## Extracted information
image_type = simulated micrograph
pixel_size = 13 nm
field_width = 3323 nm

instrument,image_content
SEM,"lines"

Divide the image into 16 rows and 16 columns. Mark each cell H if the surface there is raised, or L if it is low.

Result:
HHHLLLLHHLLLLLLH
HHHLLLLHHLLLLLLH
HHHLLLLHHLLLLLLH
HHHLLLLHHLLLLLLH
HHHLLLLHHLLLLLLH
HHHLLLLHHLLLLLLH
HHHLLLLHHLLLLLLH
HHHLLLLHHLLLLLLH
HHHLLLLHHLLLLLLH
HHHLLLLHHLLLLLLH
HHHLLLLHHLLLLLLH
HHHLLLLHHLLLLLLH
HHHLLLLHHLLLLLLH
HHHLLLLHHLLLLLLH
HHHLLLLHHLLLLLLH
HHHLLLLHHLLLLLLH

## Brief
The data above must be restated word for word.

## Exercise solution
image_type = simulated micrograph
pixel_size = 13 nm
field_width = 3323 nm

instrument,image_content
SEM,"lines"

Divide the image into 16 rows and 16 columns. Mark each cell H if the surface there is raised, or L if it is low.

Result:
HHHLLLLHHLLLLLLH
HHHLLLLHHLLLLLLH
HHHLLLLHHLLLLLLH
HHHLLLLHHLLLLLLH
HHHLLLLHHLLLLLLH
HHHLLLLHHLLLLLLH
HHHLLLLHHLLLLLLH
HHHLLLLHHLLLLLLH
HHHLLLLHHLLLLLLH
HHHLLLLHHLLLLLLH
HHHLLLLHHLLLLLLH
HHHLLLLHHLLLLLLH
HHHLLLLHHLLLLLLH
HHHLLLLHHLLLLLLH
HHHLLLLHHLLLLLLH
HHHLLLLHHLLLLLLH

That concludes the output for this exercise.